ASSIGNED TASK.
Reproduce exactly the lines from the top of the records below through the line holding "Killed dies count".

# # # # #
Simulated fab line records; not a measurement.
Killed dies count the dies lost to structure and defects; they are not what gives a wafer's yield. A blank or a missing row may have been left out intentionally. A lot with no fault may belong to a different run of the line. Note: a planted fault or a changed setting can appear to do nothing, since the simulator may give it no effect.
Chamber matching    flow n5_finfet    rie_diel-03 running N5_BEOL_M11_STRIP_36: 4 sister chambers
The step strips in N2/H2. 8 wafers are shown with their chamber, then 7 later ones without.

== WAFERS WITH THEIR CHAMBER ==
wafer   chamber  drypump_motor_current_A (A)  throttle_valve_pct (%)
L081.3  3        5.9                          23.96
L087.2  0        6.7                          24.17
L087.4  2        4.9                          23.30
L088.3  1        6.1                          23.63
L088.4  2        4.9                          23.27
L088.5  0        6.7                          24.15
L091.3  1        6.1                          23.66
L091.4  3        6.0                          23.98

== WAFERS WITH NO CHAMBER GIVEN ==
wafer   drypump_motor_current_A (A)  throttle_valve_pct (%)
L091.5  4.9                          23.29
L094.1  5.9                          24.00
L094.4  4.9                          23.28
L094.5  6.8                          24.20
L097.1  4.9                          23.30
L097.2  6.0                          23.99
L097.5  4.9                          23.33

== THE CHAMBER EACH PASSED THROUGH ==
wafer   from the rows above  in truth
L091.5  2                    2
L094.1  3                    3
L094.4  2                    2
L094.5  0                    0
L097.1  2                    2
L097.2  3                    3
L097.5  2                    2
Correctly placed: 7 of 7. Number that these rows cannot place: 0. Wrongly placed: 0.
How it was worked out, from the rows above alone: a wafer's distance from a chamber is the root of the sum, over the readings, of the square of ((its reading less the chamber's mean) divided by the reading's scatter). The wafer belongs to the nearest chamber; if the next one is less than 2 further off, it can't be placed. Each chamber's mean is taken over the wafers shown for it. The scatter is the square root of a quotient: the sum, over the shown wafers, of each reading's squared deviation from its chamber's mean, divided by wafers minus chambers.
# # # # #

REPLY.
Simulated fab line records; not a measurement.
Killed dies count the dies lost to structure and defects; they are not what gives a wafer's yield. A blank or a missing row may have been left out intentionally. A lot with no fault may belong to a different run of the line. Note: a planted fault or a changed setting can appear to do nothing, since the simulator may give it no effect.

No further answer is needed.